:: Work request ::
The job is to output each record again, character for character.

┌──
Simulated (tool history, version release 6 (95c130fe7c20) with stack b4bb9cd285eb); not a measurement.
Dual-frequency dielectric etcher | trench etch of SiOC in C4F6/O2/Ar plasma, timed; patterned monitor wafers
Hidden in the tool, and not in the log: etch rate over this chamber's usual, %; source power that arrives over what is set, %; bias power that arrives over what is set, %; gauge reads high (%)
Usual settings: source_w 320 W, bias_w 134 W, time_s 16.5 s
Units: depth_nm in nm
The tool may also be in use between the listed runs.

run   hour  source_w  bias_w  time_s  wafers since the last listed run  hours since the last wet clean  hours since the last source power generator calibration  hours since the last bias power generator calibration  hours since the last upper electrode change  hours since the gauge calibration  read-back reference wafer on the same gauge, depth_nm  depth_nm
└──

:: Exercise response ::
Simulated (tool history, version release 6 (95c130fe7c20) with stack b4bb9cd285eb); not a measurement.
Dual-frequency dielectric etcher | trench etch of SiOC in C4F6/O2/Ar plasma, timed; patterned monitor wafers
Hidden in the tool, and not in the log: etch rate over this chamber's usual, %; source power that arrives over what is set, %; bias power that arrives over what is set, %; gauge reads high (%)
Usual settings: source_w 320 W, bias_w 134 W, time_s 16.5 s
Units: depth_nm in nm
The tool may also be in use between the listed runs.

run   hour  source_w  bias_w  time_s  wafers since the last listed run  hours since the last wet clean  hours since the last source power generator calibration  hours since the last bias power generator calibration  hours since the last upper electrode change  hours since the gauge calibration  read-back reference wafer on the same gauge, depth_nm  depth_nm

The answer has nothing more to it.